▶ **WORK REQUEST**
Transcribe the whole listing exactly.

▶ **DATA TO EXAMINE**
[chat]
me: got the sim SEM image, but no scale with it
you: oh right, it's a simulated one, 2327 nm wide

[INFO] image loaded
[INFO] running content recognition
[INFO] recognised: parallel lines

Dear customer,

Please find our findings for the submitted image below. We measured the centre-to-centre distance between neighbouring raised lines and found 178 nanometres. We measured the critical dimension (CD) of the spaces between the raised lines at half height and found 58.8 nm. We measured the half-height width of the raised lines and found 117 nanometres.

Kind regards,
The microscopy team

▶ **EXPECTED ANSWER**
[chat]
me: got the sim SEM image, but no scale with it
you: oh right, it's a simulated one, 2327 nm wide

[INFO] image loaded
[INFO] running content recognition
[INFO] recognised: parallel lines

Dear customer,

Please find our findings for the submitted image below. We measured the centre-to-centre distance between neighbouring raised lines and found 178 nanometres. We measured the critical dimension (CD) of the spaces between the raised lines at half height and found 58.8 nm. We measured the half-height width of the raised lines and found 117 nanometres.

Kind regards,
The microscopy team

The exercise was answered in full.